Records shown:
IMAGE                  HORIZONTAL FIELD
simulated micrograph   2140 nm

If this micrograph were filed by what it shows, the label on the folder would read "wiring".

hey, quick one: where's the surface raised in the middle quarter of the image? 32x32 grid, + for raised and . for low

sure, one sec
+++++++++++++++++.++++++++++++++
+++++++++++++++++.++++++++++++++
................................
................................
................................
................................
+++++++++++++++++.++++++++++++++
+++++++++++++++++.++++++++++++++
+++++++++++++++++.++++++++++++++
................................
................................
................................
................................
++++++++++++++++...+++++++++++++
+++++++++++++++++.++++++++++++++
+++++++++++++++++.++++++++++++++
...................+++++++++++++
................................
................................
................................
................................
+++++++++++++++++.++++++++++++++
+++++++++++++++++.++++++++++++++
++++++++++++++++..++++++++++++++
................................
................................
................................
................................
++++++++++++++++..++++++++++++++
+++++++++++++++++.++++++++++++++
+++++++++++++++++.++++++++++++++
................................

Work item: Reproduce the records above exactly.

Worked solution:
IMAGE                  HORIZONTAL FIELD
simulated micrograph   2140 nm

If this micrograph were filed by what it shows, the label on the folder would read "wiring".

hey, quick one: where's the surface raised in the middle quarter of the image? 32x32 grid, + for raised and . for low

sure, one sec
+++++++++++++++++.++++++++++++++
+++++++++++++++++.++++++++++++++
................................
................................
................................
................................
+++++++++++++++++.++++++++++++++
+++++++++++++++++.++++++++++++++
+++++++++++++++++.++++++++++++++
................................
................................
................................
................................
++++++++++++++++...+++++++++++++
+++++++++++++++++.++++++++++++++
+++++++++++++++++.++++++++++++++
...................+++++++++++++
................................
................................
................................
................................
+++++++++++++++++.++++++++++++++
+++++++++++++++++.++++++++++++++
++++++++++++++++..++++++++++++++
................................
................................
................................
................................
++++++++++++++++..++++++++++++++
+++++++++++++++++.++++++++++++++
+++++++++++++++++.++++++++++++++
................................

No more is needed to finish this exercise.